*Data records*
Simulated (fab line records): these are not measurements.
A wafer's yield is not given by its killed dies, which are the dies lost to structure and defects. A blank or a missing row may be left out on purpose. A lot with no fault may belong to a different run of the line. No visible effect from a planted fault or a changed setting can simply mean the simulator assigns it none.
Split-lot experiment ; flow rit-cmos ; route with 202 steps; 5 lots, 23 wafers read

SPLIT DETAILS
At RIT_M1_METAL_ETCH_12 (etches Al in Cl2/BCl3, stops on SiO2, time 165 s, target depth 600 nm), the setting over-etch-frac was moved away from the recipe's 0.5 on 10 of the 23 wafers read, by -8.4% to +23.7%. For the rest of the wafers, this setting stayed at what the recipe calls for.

*Work request*
Could you reproduce every line of the listing exactly?

*Answer space*
Simulated (fab line records): these are not measurements.
A wafer's yield is not given by its killed dies, which are the dies lost to structure and defects. A blank or a missing row may be left out on purpose. A lot with no fault may belong to a different run of the line. No visible effect from a planted fault or a changed setting can simply mean the simulator assigns it none.
Split-lot experiment ; flow rit-cmos ; route with 202 steps; 5 lots, 23 wafers read

SPLIT DETAILS
At RIT_M1_METAL_ETCH_12 (etches Al in Cl2/BCl3, stops on SiO2, time 165 s, target depth 600 nm), the setting over-etch-frac was moved away from the recipe's 0.5 on 10 of the 23 wafers read, by -8.4% to +23.7%. For the rest of the wafers, this setting stayed at what the recipe calls for.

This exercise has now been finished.